▬▬▬
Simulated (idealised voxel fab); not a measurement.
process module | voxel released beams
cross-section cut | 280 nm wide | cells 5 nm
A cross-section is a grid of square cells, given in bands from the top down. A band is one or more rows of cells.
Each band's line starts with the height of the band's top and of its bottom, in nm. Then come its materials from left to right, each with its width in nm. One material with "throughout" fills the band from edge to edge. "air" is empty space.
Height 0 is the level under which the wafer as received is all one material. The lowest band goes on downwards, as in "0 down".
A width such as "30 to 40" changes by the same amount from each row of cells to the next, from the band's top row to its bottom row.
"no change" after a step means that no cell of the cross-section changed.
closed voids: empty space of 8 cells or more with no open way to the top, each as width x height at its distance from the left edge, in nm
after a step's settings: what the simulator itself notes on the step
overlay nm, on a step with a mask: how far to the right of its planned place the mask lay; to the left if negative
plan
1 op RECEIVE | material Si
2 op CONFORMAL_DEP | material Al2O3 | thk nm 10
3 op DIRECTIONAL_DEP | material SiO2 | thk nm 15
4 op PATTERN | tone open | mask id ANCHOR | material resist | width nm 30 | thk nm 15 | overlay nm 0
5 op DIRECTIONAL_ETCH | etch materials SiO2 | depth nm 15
▬▬▬

Required action: Go through the material and set every line down again exactly.

Exercise response:
Simulated (idealised voxel fab); not a measurement.
process module | voxel released beams
cross-section cut | 280 nm wide | cells 5 nm
A cross-section is a grid of square cells, given in bands from the top down. A band is one or more rows of cells.
Each band's line starts with the height of the band's top and of its bottom, in nm. Then come its materials from left to right, each with its width in nm. One material with "throughout" fills the band from edge to edge. "air" is empty space.
Height 0 is the level under which the wafer as received is all one material. The lowest band goes on downwards, as in "0 down".
A width such as "30 to 40" changes by the same amount from each row of cells to the next, from the band's top row to its bottom row.
"no change" after a step means that no cell of the cross-section changed.
closed voids: empty space of 8 cells or more with no open way to the top, each as width x height at its distance from the left edge, in nm
after a step's settings: what the simulator itself notes on the step
overlay nm, on a step with a mask: how far to the right of its planned place the mask lay; to the left if negative
plan
1 op RECEIVE | material Si
2 op CONFORMAL_DEP | material Al2O3 | thk nm 10
3 op DIRECTIONAL_DEP | material SiO2 | thk nm 15
4 op PATTERN | tone open | mask id ANCHOR | material resist | width nm 30 | thk nm 15 | overlay nm 0
5 op DIRECTIONAL_ETCH | etch materials SiO2 | depth nm 15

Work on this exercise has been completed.